**Stored data**
═══

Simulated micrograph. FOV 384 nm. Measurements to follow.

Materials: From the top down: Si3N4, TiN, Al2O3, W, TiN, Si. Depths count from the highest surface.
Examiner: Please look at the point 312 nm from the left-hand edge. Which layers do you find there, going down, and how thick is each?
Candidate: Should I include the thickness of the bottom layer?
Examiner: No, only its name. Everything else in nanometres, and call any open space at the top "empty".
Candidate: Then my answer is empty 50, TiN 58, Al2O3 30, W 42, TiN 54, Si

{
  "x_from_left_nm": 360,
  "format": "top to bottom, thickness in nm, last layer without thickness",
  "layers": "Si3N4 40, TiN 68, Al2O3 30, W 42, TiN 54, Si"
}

═══

**Assigned task**
Looking at the data above, return every line from the one with "Examiner: Please look" down to the one with "Examiner: No, only", exactly and inclusively.

**Answer area**
Examiner: Please look at the point 312 nm from the left-hand edge. Which layers do you find there, going down, and how thick is each?
Candidate: Should I include the thickness of the bottom layer?
Examiner: No, only its name. Everything else in nanometres, and call any open space at the top "empty".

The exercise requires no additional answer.